=== ASSIGNED TASK ===
Give back exactly the lines of the material below that start at the line containing "step 24, STRIP" and end at the line containing "step 29, RECEIVE", and no others.

··· INFORMATION
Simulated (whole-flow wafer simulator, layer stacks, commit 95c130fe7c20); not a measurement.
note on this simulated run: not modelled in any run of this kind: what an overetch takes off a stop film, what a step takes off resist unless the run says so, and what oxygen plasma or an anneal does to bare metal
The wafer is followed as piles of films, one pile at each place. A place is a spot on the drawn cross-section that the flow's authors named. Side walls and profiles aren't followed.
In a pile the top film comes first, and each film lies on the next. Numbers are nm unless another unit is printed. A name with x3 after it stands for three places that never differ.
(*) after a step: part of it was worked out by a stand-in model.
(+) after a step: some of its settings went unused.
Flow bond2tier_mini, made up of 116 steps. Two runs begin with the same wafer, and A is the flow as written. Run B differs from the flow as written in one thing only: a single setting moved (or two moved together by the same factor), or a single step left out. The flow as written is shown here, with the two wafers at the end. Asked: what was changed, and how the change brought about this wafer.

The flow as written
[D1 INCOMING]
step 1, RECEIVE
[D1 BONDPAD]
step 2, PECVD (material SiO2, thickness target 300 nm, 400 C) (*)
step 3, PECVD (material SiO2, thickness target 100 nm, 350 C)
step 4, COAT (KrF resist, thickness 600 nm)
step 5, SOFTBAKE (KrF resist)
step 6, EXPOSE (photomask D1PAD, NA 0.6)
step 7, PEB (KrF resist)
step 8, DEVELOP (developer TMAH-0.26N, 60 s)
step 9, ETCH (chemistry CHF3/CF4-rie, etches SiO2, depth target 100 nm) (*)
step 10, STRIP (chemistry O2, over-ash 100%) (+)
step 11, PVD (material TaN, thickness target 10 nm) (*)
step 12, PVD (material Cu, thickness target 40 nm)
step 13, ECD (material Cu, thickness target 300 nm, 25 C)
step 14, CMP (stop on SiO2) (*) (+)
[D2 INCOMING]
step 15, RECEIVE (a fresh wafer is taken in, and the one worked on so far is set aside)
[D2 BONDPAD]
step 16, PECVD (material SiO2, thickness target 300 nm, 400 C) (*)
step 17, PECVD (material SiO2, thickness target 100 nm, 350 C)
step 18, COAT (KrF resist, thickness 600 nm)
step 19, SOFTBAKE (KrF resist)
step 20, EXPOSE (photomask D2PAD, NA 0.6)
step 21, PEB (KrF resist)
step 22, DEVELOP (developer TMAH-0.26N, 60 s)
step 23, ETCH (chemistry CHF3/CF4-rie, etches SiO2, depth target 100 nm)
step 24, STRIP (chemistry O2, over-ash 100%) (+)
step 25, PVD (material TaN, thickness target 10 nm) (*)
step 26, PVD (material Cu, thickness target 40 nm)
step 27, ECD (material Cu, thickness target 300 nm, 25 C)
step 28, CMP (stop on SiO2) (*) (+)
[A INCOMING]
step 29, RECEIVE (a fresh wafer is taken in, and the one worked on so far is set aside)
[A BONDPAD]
······

=== YOUR RESPONSE ===
step 24, STRIP (chemistry O2, over-ash 100%) (+)
step 25, PVD (material TaN, thickness target 10 nm) (*)
step 26, PVD (material Cu, thickness target 40 nm)
step 27, ECD (material Cu, thickness target 300 nm, 25 C)
step 28, CMP (stop on SiO2) (*) (+)
[A INCOMING]
step 29, RECEIVE (a fresh wafer is taken in, and the one worked on so far is set aside)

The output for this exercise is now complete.